Given entries:
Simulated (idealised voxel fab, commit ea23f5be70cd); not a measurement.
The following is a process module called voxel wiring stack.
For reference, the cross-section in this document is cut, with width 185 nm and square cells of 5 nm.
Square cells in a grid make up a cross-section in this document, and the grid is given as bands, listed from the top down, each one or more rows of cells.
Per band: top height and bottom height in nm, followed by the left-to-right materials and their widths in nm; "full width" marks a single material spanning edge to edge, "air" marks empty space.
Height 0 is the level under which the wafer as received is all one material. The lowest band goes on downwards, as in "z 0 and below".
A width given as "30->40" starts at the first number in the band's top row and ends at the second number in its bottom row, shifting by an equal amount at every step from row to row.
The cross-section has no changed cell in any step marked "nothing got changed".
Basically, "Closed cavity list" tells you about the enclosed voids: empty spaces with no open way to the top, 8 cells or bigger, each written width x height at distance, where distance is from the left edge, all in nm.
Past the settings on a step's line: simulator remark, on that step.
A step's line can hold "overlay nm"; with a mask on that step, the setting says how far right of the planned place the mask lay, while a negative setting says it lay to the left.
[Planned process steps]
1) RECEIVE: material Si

Work instruction:
Repeat, word for word, the lines from the start of the records to the line that contains "[Planned process steps]", both of them included, and no others.

Your solution:
Simulated (idealised voxel fab, commit ea23f5be70cd); not a measurement.
The following is a process module called voxel wiring stack.
For reference, the cross-section in this document is cut, with width 185 nm and square cells of 5 nm.
Square cells in a grid make up a cross-section in this document, and the grid is given as bands, listed from the top down, each one or more rows of cells.
Per band: top height and bottom height in nm, followed by the left-to-right materials and their widths in nm; "full width" marks a single material spanning edge to edge, "air" marks empty space.
Height 0 is the level under which the wafer as received is all one material. The lowest band goes on downwards, as in "z 0 and below".
A width given as "30->40" starts at the first number in the band's top row and ends at the second number in its bottom row, shifting by an equal amount at every step from row to row.
The cross-section has no changed cell in any step marked "nothing got changed".
Basically, "Closed cavity list" tells you about the enclosed voids: empty spaces with no open way to the top, 8 cells or bigger, each written width x height at distance, where distance is from the left edge, all in nm.
Past the settings on a step's line: simulator remark, on that step.
A step's line can hold "overlay nm"; with a mask on that step, the setting says how far right of the planned place the mask lay, while a negative setting says it lay to the left.
[Planned process steps]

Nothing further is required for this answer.